▼

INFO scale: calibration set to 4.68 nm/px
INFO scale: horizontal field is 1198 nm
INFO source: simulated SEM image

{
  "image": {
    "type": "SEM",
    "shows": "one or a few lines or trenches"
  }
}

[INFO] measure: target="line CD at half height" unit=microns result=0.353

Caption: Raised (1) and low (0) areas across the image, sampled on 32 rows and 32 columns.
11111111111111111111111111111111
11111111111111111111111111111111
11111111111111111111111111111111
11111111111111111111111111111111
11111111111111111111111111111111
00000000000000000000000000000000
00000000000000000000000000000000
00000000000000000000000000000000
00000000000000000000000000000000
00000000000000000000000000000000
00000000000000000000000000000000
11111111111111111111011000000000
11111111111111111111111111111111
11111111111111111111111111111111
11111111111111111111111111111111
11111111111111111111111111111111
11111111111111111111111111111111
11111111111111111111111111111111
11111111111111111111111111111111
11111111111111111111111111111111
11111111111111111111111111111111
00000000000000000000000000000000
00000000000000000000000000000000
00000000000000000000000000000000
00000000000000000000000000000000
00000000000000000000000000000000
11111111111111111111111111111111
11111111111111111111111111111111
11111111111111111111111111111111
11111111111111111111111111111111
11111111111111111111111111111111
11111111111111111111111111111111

▲

◆ Task item ◆
Set down, exactly as written, each line of the data from its opening line through the one containing "Caption: Raised (1)". Output nothing more.

◆ Task response ◆
INFO scale: calibration set to 4.68 nm/px
INFO scale: horizontal field is 1198 nm
INFO source: simulated SEM image

{
  "image": {
    "type": "SEM",
    "shows": "one or a few lines or trenches"
  }
}

[INFO] measure: target="line CD at half height" unit=microns result=0.353

Caption: Raised (1) and low (0) areas across the image, sampled on 32 rows and 32 columns.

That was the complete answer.